▶ [Work request] After locating the line with "- time-s = 7" in the data that follows, return it and every later line exactly, up to and including the line with "- temp-c = 40".

▶ [Information supplied]
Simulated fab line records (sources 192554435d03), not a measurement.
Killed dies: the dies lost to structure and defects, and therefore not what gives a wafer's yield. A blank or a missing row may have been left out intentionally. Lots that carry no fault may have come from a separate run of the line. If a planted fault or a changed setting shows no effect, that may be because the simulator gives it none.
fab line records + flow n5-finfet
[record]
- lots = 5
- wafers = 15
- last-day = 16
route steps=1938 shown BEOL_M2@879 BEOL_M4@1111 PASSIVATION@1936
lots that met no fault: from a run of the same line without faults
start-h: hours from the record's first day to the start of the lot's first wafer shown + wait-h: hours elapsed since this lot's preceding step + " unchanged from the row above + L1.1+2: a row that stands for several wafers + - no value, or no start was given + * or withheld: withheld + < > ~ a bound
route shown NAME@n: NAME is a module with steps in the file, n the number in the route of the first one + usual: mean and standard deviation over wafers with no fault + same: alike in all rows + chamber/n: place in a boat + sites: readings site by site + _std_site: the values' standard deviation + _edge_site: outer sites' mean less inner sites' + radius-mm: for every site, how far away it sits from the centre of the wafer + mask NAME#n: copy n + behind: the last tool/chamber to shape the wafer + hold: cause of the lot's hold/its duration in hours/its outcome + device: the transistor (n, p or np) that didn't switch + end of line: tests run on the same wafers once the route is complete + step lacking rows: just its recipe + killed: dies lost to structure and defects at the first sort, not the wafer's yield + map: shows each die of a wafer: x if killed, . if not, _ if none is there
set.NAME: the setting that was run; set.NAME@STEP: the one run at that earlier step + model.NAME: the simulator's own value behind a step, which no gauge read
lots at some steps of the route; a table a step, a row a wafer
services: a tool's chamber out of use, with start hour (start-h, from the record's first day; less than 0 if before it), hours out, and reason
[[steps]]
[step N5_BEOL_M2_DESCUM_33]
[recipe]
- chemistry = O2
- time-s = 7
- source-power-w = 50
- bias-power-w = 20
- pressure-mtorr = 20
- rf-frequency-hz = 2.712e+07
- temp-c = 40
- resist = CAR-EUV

▶ [Problem solution]
- time-s = 7
- source-power-w = 50
- bias-power-w = 20
- pressure-mtorr = 20
- rf-frequency-hz = 2.712e+07
- temp-c = 40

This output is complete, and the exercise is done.